▶ _WORK TASK_
Retype the listing in full. Change nothing.

▶ _PROVIDED INFORMATION_
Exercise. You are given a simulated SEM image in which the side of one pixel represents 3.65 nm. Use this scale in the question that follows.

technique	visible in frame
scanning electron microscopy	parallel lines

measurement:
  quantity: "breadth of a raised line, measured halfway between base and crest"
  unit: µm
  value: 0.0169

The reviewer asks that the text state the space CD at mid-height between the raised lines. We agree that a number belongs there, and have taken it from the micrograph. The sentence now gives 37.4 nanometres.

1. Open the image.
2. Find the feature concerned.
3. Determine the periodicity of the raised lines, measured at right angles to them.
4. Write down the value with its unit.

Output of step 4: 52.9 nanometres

▶ _WRITTEN RESPONSE_
Exercise. You are given a simulated SEM image in which the side of one pixel represents 3.65 nm. Use this scale in the question that follows.

technique	visible in frame
scanning electron microscopy	parallel lines

measurement:
  quantity: "breadth of a raised line, measured halfway between base and crest"
  unit: µm
  value: 0.0169

The reviewer asks that the text state the space CD at mid-height between the raised lines. We agree that a number belongs there, and have taken it from the micrograph. The sentence now gives 37.4 nanometres.

1. Open the image.
2. Find the feature concerned.
3. Determine the periodicity of the raised lines, measured at right angles to them.
4. Write down the value with its unit.

Output of step 4: 52.9 nanometres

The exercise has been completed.